Each record, in full, must be restated word for word.

====
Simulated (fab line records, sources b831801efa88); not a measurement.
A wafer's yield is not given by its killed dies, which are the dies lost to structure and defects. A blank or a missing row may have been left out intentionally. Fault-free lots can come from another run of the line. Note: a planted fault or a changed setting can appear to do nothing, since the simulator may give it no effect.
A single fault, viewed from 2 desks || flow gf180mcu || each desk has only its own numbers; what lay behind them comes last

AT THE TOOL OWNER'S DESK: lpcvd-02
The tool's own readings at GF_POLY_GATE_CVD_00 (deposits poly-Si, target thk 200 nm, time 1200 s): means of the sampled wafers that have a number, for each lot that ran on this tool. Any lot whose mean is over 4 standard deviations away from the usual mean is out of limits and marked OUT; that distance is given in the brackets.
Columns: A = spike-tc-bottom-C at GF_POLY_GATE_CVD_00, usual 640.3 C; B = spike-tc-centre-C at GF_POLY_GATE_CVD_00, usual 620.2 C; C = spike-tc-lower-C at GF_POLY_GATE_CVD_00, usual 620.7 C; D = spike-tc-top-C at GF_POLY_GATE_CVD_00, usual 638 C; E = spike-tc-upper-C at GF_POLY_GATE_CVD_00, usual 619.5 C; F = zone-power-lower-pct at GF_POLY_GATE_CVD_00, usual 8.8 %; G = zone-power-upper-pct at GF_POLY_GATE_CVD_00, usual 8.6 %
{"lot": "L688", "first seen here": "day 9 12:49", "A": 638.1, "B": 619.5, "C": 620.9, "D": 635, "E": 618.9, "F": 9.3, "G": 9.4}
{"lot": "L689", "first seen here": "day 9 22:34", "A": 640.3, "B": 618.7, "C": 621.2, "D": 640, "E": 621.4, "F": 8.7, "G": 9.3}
====

Your response =
Simulated (fab line records, sources b831801efa88); not a measurement.
A wafer's yield is not given by its killed dies, which are the dies lost to structure and defects. A blank or a missing row may have been left out intentionally. Fault-free lots can come from another run of the line. Note: a planted fault or a changed setting can appear to do nothing, since the simulator may give it no effect.
A single fault, viewed from 2 desks || flow gf180mcu || each desk has only its own numbers; what lay behind them comes last

AT THE TOOL OWNER'S DESK: lpcvd-02
The tool's own readings at GF_POLY_GATE_CVD_00 (deposits poly-Si, target thk 200 nm, time 1200 s): means of the sampled wafers that have a number, for each lot that ran on this tool. Any lot whose mean is over 4 standard deviations away from the usual mean is out of limits and marked OUT; that distance is given in the brackets.
Columns: A = spike-tc-bottom-C at GF_POLY_GATE_CVD_00, usual 640.3 C; B = spike-tc-centre-C at GF_POLY_GATE_CVD_00, usual 620.2 C; C = spike-tc-lower-C at GF_POLY_GATE_CVD_00, usual 620.7 C; D = spike-tc-top-C at GF_POLY_GATE_CVD_00, usual 638 C; E = spike-tc-upper-C at GF_POLY_GATE_CVD_00, usual 619.5 C; F = zone-power-lower-pct at GF_POLY_GATE_CVD_00, usual 8.8 %; G = zone-power-upper-pct at GF_POLY_GATE_CVD_00, usual 8.6 %
{"lot": "L688", "first seen here": "day 9 12:49", "A": 638.1, "B": 619.5, "C": 620.9, "D": 635, "E": 618.9, "F": 9.3, "G": 9.4}
{"lot": "L689", "first seen here": "day 9 22:34", "A": 640.3, "B": 618.7, "C": 621.2, "D": 640, "E": 621.4, "F": 8.7, "G": 9.3}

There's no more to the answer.